→ INFORMATION PROVIDED:
»»
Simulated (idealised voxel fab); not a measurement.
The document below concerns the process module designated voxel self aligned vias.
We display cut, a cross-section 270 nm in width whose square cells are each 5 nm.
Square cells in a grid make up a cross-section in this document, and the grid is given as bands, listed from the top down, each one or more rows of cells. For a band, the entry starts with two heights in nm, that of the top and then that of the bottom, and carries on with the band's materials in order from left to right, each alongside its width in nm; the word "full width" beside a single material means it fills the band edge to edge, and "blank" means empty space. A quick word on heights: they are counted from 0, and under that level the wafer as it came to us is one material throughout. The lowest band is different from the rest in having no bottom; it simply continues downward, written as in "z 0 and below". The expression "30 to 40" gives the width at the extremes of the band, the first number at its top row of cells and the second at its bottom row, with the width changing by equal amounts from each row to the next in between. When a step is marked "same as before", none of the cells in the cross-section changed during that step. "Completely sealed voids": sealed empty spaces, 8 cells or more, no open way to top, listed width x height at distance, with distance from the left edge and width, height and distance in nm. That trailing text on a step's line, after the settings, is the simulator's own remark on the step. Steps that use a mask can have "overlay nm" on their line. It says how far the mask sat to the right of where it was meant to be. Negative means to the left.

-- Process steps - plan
««

Retype all of the records so that every line matches the original exactly.

Simulated (idealised voxel fab); not a measurement.
The document below concerns the process module designated voxel self aligned vias.
We display cut, a cross-section 270 nm in width whose square cells are each 5 nm.
Square cells in a grid make up a cross-section in this document, and the grid is given as bands, listed from the top down, each one or more rows of cells. For a band, the entry starts with two heights in nm, that of the top and then that of the bottom, and carries on with the band's materials in order from left to right, each alongside its width in nm; the word "full width" beside a single material means it fills the band edge to edge, and "blank" means empty space. A quick word on heights: they are counted from 0, and under that level the wafer as it came to us is one material throughout. The lowest band is different from the rest in having no bottom; it simply continues downward, written as in "z 0 and below". The expression "30 to 40" gives the width at the extremes of the band, the first number at its top row of cells and the second at its bottom row, with the width changing by equal amounts from each row to the next in between. When a step is marked "same as before", none of the cells in the cross-section changed during that step. "Completely sealed voids": sealed empty spaces, 8 cells or more, no open way to top, listed width x height at distance, with distance from the left edge and width, height and distance in nm. That trailing text on a step's line, after the settings, is the simulator's own remark on the step. Steps that use a mask can have "overlay nm" on their line. It says how far the mask sat to the right of where it was meant to be. Negative means to the left.

-- Process steps - plan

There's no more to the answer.